● **Work request**:
Would you write out, word for word, each line of the records below from the top through the one holding "measured: 88.2 nm"?

*** Source information ***

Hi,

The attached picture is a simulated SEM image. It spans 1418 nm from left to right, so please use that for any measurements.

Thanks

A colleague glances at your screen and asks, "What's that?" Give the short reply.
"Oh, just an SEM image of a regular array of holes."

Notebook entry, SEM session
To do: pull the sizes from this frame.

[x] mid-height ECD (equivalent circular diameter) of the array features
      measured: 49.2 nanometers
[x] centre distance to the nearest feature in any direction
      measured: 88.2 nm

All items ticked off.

*** End of Source information ***

● **Task output**:
Hi,

The attached picture is a simulated SEM image. It spans 1418 nm from left to right, so please use that for any measurements.

Thanks

A colleague glances at your screen and asks, "What's that?" Give the short reply.
"Oh, just an SEM image of a regular array of holes."

Notebook entry, SEM session
To do: pull the sizes from this frame.

[x] mid-height ECD (equivalent circular diameter) of the array features
      measured: 49.2 nanometers
[x] centre distance to the nearest feature in any direction
      measured: 88.2 nm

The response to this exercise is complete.